■ **EXTRACTED ENTRIES**:
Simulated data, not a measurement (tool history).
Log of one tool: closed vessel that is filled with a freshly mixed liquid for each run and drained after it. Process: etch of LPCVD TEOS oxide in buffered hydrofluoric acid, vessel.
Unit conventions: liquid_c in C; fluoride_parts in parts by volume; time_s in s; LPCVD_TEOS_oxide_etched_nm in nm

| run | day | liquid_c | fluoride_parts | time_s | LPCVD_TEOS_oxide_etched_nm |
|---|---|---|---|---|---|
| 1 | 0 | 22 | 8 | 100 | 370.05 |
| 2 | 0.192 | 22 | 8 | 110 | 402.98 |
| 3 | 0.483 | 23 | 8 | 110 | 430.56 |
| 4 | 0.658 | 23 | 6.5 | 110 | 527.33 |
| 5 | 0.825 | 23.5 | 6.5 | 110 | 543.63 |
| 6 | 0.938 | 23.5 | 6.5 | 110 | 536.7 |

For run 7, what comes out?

■ **WORK ORDER**:
Return all of the data precisely as it appears.

■ **EXERCISE RESPONSE**:
Simulated data, not a measurement (tool history).
Log of one tool: closed vessel that is filled with a freshly mixed liquid for each run and drained after it. Process: etch of LPCVD TEOS oxide in buffered hydrofluoric acid, vessel.
Unit conventions: liquid_c in C; fluoride_parts in parts by volume; time_s in s; LPCVD_TEOS_oxide_etched_nm in nm

| run | day | liquid_c | fluoride_parts | time_s | LPCVD_TEOS_oxide_etched_nm |
|---|---|---|---|---|---|
| 1 | 0 | 22 | 8 | 100 | 370.05 |
| 2 | 0.192 | 22 | 8 | 110 | 402.98 |
| 3 | 0.483 | 23 | 8 | 110 | 430.56 |
| 4 | 0.658 | 23 | 6.5 | 110 | 527.33 |
| 5 | 0.825 | 23.5 | 6.5 | 110 | 543.63 |
| 6 | 0.938 | 23.5 | 6.5 | 110 | 536.7 |

For run 7, what comes out?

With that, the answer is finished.